*** Opening Provided material ***
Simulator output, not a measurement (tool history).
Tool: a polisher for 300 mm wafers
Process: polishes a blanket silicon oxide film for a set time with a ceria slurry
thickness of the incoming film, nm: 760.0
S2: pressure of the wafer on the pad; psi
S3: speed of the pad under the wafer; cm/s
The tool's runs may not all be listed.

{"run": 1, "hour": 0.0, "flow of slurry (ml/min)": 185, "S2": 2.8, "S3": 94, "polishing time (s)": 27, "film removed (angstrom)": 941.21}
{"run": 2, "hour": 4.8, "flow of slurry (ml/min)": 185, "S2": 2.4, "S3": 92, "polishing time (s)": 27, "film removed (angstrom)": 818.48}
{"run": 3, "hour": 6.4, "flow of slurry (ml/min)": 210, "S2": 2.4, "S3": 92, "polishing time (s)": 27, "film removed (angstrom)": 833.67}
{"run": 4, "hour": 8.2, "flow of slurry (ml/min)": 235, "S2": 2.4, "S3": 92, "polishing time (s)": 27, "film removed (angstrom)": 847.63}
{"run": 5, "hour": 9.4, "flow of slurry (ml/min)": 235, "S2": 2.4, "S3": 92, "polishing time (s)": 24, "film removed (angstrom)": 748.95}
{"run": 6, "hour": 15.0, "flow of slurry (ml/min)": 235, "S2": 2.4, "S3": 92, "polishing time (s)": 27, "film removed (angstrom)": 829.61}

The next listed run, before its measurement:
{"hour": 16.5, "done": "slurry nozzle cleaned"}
*** Closing Provided material ***

(Required action)
The reply should consist of the full listing, copied exactly.

(Your solution)
Simulator output, not a measurement (tool history).
Tool: a polisher for 300 mm wafers
Process: polishes a blanket silicon oxide film for a set time with a ceria slurry
thickness of the incoming film, nm: 760.0
S2: pressure of the wafer on the pad; psi
S3: speed of the pad under the wafer; cm/s
The tool's runs may not all be listed.

{"run": 1, "hour": 0.0, "flow of slurry (ml/min)": 185, "S2": 2.8, "S3": 94, "polishing time (s)": 27, "film removed (angstrom)": 941.21}
{"run": 2, "hour": 4.8, "flow of slurry (ml/min)": 185, "S2": 2.4, "S3": 92, "polishing time (s)": 27, "film removed (angstrom)": 818.48}
{"run": 3, "hour": 6.4, "flow of slurry (ml/min)": 210, "S2": 2.4, "S3": 92, "polishing time (s)": 27, "film removed (angstrom)": 833.67}
{"run": 4, "hour": 8.2, "flow of slurry (ml/min)": 235, "S2": 2.4, "S3": 92, "polishing time (s)": 27, "film removed (angstrom)": 847.63}
{"run": 5, "hour": 9.4, "flow of slurry (ml/min)": 235, "S2": 2.4, "S3": 92, "polishing time (s)": 24, "film removed (angstrom)": 748.95}
{"run": 6, "hour": 15.0, "flow of slurry (ml/min)": 235, "S2": 2.4, "S3": 92, "polishing time (s)": 27, "film removed (angstrom)": 829.61}

The next listed run, before its measurement:
{"hour": 16.5, "done": "slurry nozzle cleaned"}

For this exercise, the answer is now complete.